Brief: Repeat every line of the material that follows, word for word.

•••

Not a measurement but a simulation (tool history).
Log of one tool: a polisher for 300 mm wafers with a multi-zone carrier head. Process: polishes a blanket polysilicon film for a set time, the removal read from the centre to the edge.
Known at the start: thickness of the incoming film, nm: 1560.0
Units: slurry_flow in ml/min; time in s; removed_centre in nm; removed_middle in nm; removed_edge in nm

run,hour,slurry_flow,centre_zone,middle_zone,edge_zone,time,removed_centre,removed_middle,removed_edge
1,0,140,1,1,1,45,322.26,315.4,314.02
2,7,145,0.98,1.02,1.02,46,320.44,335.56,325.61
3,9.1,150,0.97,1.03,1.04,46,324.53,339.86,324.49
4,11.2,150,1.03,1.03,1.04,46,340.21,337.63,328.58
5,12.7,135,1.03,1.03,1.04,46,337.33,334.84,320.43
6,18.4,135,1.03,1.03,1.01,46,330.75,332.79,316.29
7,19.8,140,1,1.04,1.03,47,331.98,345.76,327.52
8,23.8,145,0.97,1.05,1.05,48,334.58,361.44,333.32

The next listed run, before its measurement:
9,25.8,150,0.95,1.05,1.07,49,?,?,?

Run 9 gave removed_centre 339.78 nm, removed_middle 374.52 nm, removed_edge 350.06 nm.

•••

Exercise solution:
Not a measurement but a simulation (tool history).
Log of one tool: a polisher for 300 mm wafers with a multi-zone carrier head. Process: polishes a blanket polysilicon film for a set time, the removal read from the centre to the edge.
Known at the start: thickness of the incoming film, nm: 1560.0
Units: slurry_flow in ml/min; time in s; removed_centre in nm; removed_middle in nm; removed_edge in nm

run,hour,slurry_flow,centre_zone,middle_zone,edge_zone,time,removed_centre,removed_middle,removed_edge
1,0,140,1,1,1,45,322.26,315.4,314.02
2,7,145,0.98,1.02,1.02,46,320.44,335.56,325.61
3,9.1,150,0.97,1.03,1.04,46,324.53,339.86,324.49
4,11.2,150,1.03,1.03,1.04,46,340.21,337.63,328.58
5,12.7,135,1.03,1.03,1.04,46,337.33,334.84,320.43
6,18.4,135,1.03,1.03,1.01,46,330.75,332.79,316.29
7,19.8,140,1,1.04,1.03,47,331.98,345.76,327.52
8,23.8,145,0.97,1.05,1.05,48,334.58,361.44,333.32

The next listed run, before its measurement:
9,25.8,150,0.95,1.05,1.07,49,?,?,?

Run 9 gave removed_centre 339.78 nm, removed_middle 374.52 nm, removed_edge 350.06 nm.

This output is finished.